* _ACTIVITY_
Reproduce only the top of the records, down to and including the line containing "A lot that was".

*** Opening EXCERPTED RECORDS ***

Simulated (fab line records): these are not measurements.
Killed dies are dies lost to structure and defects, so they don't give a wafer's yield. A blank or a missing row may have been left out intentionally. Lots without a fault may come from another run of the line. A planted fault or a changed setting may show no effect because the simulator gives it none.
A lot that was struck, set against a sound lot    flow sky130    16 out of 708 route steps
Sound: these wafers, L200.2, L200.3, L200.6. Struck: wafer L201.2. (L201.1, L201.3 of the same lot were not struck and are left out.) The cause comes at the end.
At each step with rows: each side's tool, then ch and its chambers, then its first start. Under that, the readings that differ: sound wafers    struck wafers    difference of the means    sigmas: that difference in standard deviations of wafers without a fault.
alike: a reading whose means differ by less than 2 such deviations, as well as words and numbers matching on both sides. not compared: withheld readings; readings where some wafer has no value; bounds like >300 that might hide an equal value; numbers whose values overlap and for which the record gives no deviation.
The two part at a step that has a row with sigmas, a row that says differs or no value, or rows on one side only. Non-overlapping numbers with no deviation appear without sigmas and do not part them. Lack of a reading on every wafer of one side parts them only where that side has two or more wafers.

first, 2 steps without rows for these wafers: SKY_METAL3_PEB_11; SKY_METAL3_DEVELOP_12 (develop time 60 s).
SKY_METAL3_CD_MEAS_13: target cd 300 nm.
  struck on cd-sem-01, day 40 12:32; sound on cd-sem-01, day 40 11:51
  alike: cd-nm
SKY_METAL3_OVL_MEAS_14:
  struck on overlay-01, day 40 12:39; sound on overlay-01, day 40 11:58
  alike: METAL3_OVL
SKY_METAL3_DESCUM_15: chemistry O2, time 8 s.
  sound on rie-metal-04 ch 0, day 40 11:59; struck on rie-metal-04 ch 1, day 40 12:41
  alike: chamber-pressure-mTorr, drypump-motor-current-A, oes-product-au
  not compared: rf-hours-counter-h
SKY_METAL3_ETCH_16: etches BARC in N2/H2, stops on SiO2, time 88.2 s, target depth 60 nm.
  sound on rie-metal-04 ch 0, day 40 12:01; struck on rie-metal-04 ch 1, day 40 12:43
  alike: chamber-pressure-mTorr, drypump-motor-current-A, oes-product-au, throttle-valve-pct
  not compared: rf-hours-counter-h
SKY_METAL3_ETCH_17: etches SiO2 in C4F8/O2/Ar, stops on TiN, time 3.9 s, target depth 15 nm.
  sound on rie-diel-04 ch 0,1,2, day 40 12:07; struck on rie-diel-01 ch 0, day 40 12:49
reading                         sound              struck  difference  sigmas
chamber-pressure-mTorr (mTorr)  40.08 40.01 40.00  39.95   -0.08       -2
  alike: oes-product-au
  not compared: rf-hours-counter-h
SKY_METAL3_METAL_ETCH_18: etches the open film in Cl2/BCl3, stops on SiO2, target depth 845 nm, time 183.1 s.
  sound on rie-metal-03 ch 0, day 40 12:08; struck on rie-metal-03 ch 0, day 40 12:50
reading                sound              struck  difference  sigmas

*** Closing EXCERPTED RECORDS ***

* _WORKED SOLUTION_
Simulated (fab line records): these are not measurements.
Killed dies are dies lost to structure and defects, so they don't give a wafer's yield. A blank or a missing row may have been left out intentionally. Lots without a fault may come from another run of the line. A planted fault or a changed setting may show no effect because the simulator gives it none.
A lot that was struck, set against a sound lot    flow sky130    16 out of 708 route steps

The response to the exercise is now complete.